The data:
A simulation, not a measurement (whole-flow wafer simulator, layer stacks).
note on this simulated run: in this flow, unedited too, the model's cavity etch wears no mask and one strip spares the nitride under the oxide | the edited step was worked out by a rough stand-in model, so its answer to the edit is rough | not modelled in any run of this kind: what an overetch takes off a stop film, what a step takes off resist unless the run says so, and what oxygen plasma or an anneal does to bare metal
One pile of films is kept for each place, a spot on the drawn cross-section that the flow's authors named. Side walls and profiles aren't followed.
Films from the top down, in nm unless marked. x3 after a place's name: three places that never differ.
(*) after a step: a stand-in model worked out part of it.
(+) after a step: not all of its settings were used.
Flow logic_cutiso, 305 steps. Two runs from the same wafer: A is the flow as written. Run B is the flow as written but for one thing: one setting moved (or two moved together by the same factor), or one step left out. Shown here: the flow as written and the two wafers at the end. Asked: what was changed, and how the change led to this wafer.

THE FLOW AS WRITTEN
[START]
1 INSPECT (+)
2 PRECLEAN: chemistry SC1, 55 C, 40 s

Work task:
Would you transcribe every entry exactly, leaving nothing out?

Written answer:
A simulation, not a measurement (whole-flow wafer simulator, layer stacks).
note on this simulated run: in this flow, unedited too, the model's cavity etch wears no mask and one strip spares the nitride under the oxide | the edited step was worked out by a rough stand-in model, so its answer to the edit is rough | not modelled in any run of this kind: what an overetch takes off a stop film, what a step takes off resist unless the run says so, and what oxygen plasma or an anneal does to bare metal
One pile of films is kept for each place, a spot on the drawn cross-section that the flow's authors named. Side walls and profiles aren't followed.
Films from the top down, in nm unless marked. x3 after a place's name: three places that never differ.
(*) after a step: a stand-in model worked out part of it.
(+) after a step: not all of its settings were used.
Flow logic_cutiso, 305 steps. Two runs from the same wafer: A is the flow as written. Run B is the flow as written but for one thing: one setting moved (or two moved together by the same factor), or one step left out. Shown here: the flow as written and the two wafers at the end. Asked: what was changed, and how the change led to this wafer.

THE FLOW AS WRITTEN
[START]
1 INSPECT (+)
2 PRECLEAN: chemistry SC1, 55 C, 40 s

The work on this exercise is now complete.